ENTRIES PROVIDED –
══════════
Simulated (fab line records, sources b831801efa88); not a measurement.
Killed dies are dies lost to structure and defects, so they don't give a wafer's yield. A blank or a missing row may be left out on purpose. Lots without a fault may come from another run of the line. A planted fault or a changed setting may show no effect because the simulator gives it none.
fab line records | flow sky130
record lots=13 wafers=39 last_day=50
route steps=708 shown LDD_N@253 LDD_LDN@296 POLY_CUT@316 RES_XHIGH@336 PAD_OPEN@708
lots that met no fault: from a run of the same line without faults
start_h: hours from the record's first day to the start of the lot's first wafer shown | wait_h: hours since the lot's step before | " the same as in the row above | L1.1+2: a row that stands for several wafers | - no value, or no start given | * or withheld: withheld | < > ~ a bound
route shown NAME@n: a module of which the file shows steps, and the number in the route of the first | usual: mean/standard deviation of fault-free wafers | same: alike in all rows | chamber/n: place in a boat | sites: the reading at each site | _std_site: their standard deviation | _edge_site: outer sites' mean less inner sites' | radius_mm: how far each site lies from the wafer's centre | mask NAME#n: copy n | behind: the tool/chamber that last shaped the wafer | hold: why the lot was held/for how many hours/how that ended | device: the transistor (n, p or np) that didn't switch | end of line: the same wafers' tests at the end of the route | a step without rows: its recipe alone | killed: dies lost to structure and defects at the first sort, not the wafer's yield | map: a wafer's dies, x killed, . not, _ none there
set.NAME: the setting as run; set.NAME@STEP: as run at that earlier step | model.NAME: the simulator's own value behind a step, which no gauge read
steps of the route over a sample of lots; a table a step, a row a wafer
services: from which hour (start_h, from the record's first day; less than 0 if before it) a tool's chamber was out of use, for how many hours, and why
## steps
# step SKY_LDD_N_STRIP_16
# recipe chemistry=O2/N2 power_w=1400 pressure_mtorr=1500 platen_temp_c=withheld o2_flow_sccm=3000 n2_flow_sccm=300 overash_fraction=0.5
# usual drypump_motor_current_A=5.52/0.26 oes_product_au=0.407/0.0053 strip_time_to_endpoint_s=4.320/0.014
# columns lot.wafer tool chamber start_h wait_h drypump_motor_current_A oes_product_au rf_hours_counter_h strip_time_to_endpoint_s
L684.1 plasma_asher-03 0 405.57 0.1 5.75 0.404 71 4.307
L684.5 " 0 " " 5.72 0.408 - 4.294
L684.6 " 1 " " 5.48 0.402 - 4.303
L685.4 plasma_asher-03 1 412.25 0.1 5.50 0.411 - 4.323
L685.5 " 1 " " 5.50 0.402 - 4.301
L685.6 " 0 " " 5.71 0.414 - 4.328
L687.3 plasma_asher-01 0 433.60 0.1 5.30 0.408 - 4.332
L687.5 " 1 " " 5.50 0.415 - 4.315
══════════

WORK ITEM – Return the lines above precisely as they appear, beginning at the first line and ending at the line with "start_h: hours from", and nothing after it.

RESPONSE BOX –
Simulated (fab line records, sources b831801efa88); not a measurement.
Killed dies are dies lost to structure and defects, so they don't give a wafer's yield. A blank or a missing row may be left out on purpose. Lots without a fault may come from another run of the line. A planted fault or a changed setting may show no effect because the simulator gives it none.
fab line records | flow sky130
record lots=13 wafers=39 last_day=50
route steps=708 shown LDD_N@253 LDD_LDN@296 POLY_CUT@316 RES_XHIGH@336 PAD_OPEN@708
lots that met no fault: from a run of the same line without faults
start_h: hours from the record's first day to the start of the lot's first wafer shown | wait_h: hours since the lot's step before | " the same as in the row above | L1.1+2: a row that stands for several wafers | - no value, or no start given | * or withheld: withheld | < > ~ a bound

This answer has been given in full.